## WORK ORDER
Retype the listing that follows, exactly as written.

## DATA SUPPLIED
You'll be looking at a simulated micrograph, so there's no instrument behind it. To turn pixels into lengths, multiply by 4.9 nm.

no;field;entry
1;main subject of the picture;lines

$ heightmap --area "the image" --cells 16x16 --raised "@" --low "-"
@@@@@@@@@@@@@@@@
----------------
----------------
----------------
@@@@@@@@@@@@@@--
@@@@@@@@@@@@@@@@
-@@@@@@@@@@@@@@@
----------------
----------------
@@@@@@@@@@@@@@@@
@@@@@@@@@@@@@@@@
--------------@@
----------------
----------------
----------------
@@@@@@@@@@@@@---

## RESPONSE
You'll be looking at a simulated micrograph, so there's no instrument behind it. To turn pixels into lengths, multiply by 4.9 nm.

no;field;entry
1;main subject of the picture;lines

$ heightmap --area "the image" --cells 16x16 --raised "@" --low "-"
@@@@@@@@@@@@@@@@
----------------
----------------
----------------
@@@@@@@@@@@@@@--
@@@@@@@@@@@@@@@@
-@@@@@@@@@@@@@@@
----------------
----------------
@@@@@@@@@@@@@@@@
@@@@@@@@@@@@@@@@
--------------@@
----------------
----------------
----------------
@@@@@@@@@@@@@---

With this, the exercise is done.